__________

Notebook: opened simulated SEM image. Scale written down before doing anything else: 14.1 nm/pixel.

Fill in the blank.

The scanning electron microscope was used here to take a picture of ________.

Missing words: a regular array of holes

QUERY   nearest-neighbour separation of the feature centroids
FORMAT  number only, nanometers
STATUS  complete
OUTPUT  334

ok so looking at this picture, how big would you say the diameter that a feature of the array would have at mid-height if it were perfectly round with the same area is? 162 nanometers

__________

## Task item
All of the entries should be written out again exactly.

## Exercise output
Notebook: opened simulated SEM image. Scale written down before doing anything else: 14.1 nm/pixel.

Fill in the blank.

The scanning electron microscope was used here to take a picture of ________.

Missing words: a regular array of holes

QUERY   nearest-neighbour separation of the feature centroids
FORMAT  number only, nanometers
STATUS  complete
OUTPUT  334

ok so looking at this picture, how big would you say the diameter that a feature of the array would have at mid-height if it were perfectly round with the same area is? 162 nanometers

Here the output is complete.